+++

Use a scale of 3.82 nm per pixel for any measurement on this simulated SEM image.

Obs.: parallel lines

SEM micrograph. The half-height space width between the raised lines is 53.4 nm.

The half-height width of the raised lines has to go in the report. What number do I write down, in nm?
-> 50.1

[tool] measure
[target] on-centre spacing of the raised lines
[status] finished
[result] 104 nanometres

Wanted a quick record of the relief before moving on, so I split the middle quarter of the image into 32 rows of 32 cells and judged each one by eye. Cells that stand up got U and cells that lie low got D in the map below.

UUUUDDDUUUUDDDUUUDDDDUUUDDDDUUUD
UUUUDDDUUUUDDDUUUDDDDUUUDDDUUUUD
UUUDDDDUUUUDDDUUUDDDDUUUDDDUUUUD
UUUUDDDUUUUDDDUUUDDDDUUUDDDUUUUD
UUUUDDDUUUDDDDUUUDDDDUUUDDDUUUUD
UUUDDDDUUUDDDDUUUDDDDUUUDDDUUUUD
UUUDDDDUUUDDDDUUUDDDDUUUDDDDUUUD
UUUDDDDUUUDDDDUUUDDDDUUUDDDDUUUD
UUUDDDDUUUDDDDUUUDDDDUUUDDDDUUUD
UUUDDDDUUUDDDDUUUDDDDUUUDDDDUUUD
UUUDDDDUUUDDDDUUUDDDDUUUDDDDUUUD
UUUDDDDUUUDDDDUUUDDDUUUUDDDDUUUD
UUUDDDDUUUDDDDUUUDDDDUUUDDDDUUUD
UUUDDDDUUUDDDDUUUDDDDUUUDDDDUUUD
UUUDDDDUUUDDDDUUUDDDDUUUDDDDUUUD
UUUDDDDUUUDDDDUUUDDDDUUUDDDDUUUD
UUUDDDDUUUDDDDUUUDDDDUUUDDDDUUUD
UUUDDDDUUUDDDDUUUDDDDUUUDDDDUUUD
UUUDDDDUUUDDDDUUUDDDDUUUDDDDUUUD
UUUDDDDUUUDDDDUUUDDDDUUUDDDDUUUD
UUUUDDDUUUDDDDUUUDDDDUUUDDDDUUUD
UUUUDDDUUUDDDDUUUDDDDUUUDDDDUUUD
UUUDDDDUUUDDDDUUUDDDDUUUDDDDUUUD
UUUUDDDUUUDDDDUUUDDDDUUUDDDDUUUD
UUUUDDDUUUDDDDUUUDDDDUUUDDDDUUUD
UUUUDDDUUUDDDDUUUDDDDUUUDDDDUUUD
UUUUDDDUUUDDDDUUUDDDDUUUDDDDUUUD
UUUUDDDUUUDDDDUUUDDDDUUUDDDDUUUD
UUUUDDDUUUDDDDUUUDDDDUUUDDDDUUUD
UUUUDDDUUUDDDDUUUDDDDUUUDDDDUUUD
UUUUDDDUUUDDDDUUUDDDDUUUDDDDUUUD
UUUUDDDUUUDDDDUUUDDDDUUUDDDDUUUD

+++

[Work order] Print only these lines, please. They run from the start of the entries above to the line containing "UUUUDDDUUUUDDDUUUDDDDUUUDDDDUUUD", both ends included, and must match exactly.

[Exercise result]
Use a scale of 3.82 nm per pixel for any measurement on this simulated SEM image.

Obs.: parallel lines

SEM micrograph. The half-height space width between the raised lines is 53.4 nm.

The half-height width of the raised lines has to go in the report. What number do I write down, in nm?
-> 50.1

[tool] measure
[target] on-centre spacing of the raised lines
[status] finished
[result] 104 nanometres

Wanted a quick record of the relief before moving on, so I split the middle quarter of the image into 32 rows of 32 cells and judged each one by eye. Cells that stand up got U and cells that lie low got D in the map below.

UUUUDDDUUUUDDDUUUDDDDUUUDDDDUUUD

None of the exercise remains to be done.